Every line from the first in the listing below to the line containing "THE DEFECT DESK" is to be repeated exactly, and no line past it.

━━━ Dataset excerpts ━━━

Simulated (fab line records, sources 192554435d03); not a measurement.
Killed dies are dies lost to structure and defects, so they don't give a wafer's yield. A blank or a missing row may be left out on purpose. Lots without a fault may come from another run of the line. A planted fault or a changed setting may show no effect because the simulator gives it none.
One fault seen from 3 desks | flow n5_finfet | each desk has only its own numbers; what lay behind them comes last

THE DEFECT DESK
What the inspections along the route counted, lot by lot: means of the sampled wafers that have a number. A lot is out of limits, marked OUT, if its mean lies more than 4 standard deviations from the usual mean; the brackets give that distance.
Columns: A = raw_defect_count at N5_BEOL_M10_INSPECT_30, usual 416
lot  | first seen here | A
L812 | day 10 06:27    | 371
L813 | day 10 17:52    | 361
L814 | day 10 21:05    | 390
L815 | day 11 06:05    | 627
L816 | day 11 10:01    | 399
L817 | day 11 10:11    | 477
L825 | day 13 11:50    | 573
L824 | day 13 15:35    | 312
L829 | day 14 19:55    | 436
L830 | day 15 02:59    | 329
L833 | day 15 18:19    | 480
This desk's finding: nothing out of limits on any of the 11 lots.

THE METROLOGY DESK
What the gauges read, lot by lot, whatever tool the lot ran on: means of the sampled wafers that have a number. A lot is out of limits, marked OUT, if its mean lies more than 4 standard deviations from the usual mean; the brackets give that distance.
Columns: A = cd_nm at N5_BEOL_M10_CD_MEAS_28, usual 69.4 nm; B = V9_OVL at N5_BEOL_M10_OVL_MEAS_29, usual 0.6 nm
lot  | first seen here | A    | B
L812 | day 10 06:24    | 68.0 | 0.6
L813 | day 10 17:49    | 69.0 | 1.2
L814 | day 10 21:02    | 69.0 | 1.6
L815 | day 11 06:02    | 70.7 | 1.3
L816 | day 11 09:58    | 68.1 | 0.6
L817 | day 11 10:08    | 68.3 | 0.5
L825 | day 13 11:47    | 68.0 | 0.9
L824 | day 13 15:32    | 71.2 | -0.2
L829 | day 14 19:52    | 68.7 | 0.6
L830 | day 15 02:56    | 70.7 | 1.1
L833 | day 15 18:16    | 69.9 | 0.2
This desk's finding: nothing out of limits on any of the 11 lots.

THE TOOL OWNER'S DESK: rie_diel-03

━━━

Written answer:
Simulated (fab line records, sources 192554435d03); not a measurement.
Killed dies are dies lost to structure and defects, so they don't give a wafer's yield. A blank or a missing row may be left out on purpose. Lots without a fault may come from another run of the line. A planted fault or a changed setting may show no effect because the simulator gives it none.
One fault seen from 3 desks | flow n5_finfet | each desk has only its own numbers; what lay behind them comes last

THE DEFECT DESK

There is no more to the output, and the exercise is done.